Work order >> Each entry, in full: reproduce it exactly.

Supplied information >>
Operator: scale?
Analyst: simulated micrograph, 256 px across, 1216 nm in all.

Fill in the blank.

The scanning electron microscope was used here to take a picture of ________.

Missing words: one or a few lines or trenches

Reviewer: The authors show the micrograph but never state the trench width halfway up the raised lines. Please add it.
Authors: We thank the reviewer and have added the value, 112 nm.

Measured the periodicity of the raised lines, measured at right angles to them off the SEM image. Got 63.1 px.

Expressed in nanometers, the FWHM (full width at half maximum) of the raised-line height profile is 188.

Answer space >>
Operator: scale?
Analyst: simulated micrograph, 256 px across, 1216 nm in all.

Fill in the blank.

The scanning electron microscope was used here to take a picture of ________.

Missing words: one or a few lines or trenches

Reviewer: The authors show the micrograph but never state the trench width halfway up the raised lines. Please add it.
Authors: We thank the reviewer and have added the value, 112 nm.

Measured the periodicity of the raised lines, measured at right angles to them off the SEM image. Got 63.1 px.

Expressed in nanometers, the FWHM (full width at half maximum) of the raised-line height profile is 188.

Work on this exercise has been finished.